---- DATA RECORDS
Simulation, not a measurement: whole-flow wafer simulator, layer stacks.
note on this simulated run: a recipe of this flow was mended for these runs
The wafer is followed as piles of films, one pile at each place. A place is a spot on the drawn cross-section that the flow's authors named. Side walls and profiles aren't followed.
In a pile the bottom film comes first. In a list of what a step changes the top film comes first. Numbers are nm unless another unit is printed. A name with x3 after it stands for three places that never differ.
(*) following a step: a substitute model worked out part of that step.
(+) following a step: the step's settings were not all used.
--------

## [WORK REQUEST]
Each record must be output word for word.

## [ANSWER BOX]
Simulation, not a measurement: whole-flow wafer simulator, layer stacks.
note on this simulated run: a recipe of this flow was mended for these runs
The wafer is followed as piles of films, one pile at each place. A place is a spot on the drawn cross-section that the flow's authors named. Side walls and profiles aren't followed.
In a pile the bottom film comes first. In a list of what a step changes the top film comes first. Numbers are nm unless another unit is printed. A name with x3 after it stands for three places that never differ.
(*) following a step: a substitute model worked out part of that step.
(+) following a step: the step's settings were not all used.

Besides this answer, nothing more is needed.